.....

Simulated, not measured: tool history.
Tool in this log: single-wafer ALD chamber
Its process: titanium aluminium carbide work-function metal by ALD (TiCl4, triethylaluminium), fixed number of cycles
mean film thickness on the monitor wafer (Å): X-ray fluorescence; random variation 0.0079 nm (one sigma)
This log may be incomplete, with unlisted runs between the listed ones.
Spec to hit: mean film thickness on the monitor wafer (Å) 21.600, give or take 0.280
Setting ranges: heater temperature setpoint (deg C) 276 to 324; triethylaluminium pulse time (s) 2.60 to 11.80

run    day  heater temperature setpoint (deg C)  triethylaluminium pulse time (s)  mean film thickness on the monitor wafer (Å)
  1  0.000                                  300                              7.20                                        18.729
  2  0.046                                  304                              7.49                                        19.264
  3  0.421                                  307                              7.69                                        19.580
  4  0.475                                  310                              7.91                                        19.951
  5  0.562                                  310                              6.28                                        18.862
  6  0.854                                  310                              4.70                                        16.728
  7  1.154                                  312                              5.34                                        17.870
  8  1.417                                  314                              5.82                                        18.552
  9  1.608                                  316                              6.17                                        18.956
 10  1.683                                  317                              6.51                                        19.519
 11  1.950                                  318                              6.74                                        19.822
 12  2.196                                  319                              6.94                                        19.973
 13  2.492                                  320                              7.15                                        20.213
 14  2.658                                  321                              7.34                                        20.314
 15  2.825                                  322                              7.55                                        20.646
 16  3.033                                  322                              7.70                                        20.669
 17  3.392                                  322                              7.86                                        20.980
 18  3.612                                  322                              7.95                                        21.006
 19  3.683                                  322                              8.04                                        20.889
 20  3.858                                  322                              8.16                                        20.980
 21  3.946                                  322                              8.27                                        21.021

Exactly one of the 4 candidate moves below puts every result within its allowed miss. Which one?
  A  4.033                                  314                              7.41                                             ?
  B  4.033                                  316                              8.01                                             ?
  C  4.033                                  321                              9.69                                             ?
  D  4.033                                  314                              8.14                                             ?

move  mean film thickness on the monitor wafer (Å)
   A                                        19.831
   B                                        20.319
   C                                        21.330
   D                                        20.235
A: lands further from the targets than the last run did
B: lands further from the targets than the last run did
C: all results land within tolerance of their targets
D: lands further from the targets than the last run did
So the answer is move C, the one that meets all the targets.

.....

Work item> Only the lines from the beginning of the listing through the line containing "mean film thickness on the monitor wafer (Å): X-ray" are wanted, each restated word for word.

Worked solution>
Simulated, not measured: tool history.
Tool in this log: single-wafer ALD chamber
Its process: titanium aluminium carbide work-function metal by ALD (TiCl4, triethylaluminium), fixed number of cycles
mean film thickness on the monitor wafer (Å): X-ray fluorescence; random variation 0.0079 nm (one sigma)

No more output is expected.